RECORDS PROVIDED:
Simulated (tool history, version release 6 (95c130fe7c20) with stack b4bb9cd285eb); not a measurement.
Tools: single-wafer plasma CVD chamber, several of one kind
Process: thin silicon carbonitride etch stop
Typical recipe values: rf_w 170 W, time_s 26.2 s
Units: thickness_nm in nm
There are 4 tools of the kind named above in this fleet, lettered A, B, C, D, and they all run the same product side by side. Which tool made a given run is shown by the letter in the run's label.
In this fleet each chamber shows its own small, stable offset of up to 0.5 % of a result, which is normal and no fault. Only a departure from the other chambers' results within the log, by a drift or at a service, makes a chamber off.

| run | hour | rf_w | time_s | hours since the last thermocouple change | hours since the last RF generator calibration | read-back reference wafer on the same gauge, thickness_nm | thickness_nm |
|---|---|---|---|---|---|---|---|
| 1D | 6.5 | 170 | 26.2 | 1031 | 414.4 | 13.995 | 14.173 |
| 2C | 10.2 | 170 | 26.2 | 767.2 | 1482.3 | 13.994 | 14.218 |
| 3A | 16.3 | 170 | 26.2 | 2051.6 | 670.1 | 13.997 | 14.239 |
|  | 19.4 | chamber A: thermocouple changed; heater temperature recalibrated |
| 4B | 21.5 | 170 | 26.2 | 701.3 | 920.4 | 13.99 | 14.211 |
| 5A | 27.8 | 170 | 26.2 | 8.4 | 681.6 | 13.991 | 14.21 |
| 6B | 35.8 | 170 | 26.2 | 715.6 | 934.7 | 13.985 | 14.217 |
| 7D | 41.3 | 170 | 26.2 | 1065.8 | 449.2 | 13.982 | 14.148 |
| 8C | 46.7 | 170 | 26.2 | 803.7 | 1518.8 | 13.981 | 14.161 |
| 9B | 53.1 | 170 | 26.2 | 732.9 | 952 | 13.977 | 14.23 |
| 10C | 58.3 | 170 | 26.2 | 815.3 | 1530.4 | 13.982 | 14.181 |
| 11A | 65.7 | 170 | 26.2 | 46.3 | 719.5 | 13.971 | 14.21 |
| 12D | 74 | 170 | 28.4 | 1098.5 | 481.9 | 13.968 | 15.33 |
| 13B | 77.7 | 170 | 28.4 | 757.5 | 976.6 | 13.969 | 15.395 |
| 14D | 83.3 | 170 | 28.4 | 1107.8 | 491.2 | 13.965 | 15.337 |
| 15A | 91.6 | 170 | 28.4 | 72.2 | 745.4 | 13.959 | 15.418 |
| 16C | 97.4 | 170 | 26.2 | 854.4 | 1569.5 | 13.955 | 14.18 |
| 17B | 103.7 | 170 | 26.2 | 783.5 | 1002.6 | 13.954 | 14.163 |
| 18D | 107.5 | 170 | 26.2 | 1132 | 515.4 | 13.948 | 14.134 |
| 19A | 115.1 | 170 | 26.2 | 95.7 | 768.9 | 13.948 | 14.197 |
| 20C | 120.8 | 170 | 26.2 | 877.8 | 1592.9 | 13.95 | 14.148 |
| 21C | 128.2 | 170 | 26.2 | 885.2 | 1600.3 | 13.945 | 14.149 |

REQUIRED ACTION:
Above are the records; from them, give again exactly the lines from the one containing "Typical recipe values: rf_w" through the one containing "temperature recalibrated |", both included.

TASK SOLUTION:
Typical recipe values: rf_w 170 W, time_s 26.2 s
Units: thickness_nm in nm
There are 4 tools of the kind named above in this fleet, lettered A, B, C, D, and they all run the same product side by side. Which tool made a given run is shown by the letter in the run's label.
In this fleet each chamber shows its own small, stable offset of up to 0.5 % of a result, which is normal and no fault. Only a departure from the other chambers' results within the log, by a drift or at a service, makes a chamber off.

| run | hour | rf_w | time_s | hours since the last thermocouple change | hours since the last RF generator calibration | read-back reference wafer on the same gauge, thickness_nm | thickness_nm |
|---|---|---|---|---|---|---|---|
| 1D | 6.5 | 170 | 26.2 | 1031 | 414.4 | 13.995 | 14.173 |
| 2C | 10.2 | 170 | 26.2 | 767.2 | 1482.3 | 13.994 | 14.218 |
| 3A | 16.3 | 170 | 26.2 | 2051.6 | 670.1 | 13.997 | 14.239 |
|  | 19.4 | chamber A: thermocouple changed; heater temperature recalibrated |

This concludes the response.